──────── Entries provided ────────
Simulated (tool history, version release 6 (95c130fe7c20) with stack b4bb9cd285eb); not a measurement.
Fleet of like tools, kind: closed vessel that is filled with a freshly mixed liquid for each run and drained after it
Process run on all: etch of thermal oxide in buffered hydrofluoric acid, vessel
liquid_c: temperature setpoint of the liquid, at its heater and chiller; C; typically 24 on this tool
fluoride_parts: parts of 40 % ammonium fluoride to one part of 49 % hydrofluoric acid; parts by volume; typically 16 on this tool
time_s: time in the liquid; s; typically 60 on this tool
────────

→ Work task
A verbatim copy of all the entries above is requested.

→ Answer area
Simulated (tool history, version release 6 (95c130fe7c20) with stack b4bb9cd285eb); not a measurement.
Fleet of like tools, kind: closed vessel that is filled with a freshly mixed liquid for each run and drained after it
Process run on all: etch of thermal oxide in buffered hydrofluoric acid, vessel
liquid_c: temperature setpoint of the liquid, at its heater and chiller; C; typically 24 on this tool
fluoride_parts: parts of 40 % ammonium fluoride to one part of 49 % hydrofluoric acid; parts by volume; typically 16 on this tool
time_s: time in the liquid; s; typically 60 on this tool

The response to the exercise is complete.